* WORK ITEM: Among the entries below, find the line with "Killed dies are", then quote it and each following line up to and including the line with "Sound: wafers L522.1, L522.2, L522.3.", and nothing else.

* DATASET:
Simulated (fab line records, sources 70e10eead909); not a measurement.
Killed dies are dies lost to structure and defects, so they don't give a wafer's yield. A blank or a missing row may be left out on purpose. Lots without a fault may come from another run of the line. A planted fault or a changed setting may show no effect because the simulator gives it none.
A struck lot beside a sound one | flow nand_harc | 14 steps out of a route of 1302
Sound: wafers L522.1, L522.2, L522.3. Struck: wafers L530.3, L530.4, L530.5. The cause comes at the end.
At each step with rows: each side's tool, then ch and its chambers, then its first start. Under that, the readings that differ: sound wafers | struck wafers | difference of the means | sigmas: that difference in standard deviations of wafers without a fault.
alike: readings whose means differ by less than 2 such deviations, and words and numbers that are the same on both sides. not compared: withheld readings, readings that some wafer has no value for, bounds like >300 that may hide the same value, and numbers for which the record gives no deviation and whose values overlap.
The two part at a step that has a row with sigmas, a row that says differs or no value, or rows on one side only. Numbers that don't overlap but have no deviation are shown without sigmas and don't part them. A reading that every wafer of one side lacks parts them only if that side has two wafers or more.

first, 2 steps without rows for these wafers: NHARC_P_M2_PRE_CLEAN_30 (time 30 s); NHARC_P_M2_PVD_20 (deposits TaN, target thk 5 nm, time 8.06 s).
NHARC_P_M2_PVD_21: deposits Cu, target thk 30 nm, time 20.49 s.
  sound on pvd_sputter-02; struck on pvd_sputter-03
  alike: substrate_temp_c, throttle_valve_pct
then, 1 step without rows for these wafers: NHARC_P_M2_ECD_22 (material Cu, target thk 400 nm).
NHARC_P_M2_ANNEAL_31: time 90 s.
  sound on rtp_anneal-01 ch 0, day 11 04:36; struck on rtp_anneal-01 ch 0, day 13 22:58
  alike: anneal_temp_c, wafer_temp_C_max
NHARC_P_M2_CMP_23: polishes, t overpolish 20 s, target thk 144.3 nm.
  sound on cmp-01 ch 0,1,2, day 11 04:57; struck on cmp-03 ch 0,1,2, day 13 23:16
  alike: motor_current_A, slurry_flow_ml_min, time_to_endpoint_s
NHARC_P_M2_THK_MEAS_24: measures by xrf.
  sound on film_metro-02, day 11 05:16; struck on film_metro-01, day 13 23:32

* WRITTEN RESPONSE:
Killed dies are dies lost to structure and defects, so they don't give a wafer's yield. A blank or a missing row may be left out on purpose. Lots without a fault may come from another run of the line. A planted fault or a changed setting may show no effect because the simulator gives it none.
A struck lot beside a sound one | flow nand_harc | 14 steps out of a route of 1302
Sound: wafers L522.1, L522.2, L522.3. Struck: wafers L530.3, L530.4, L530.5. The cause comes at the end.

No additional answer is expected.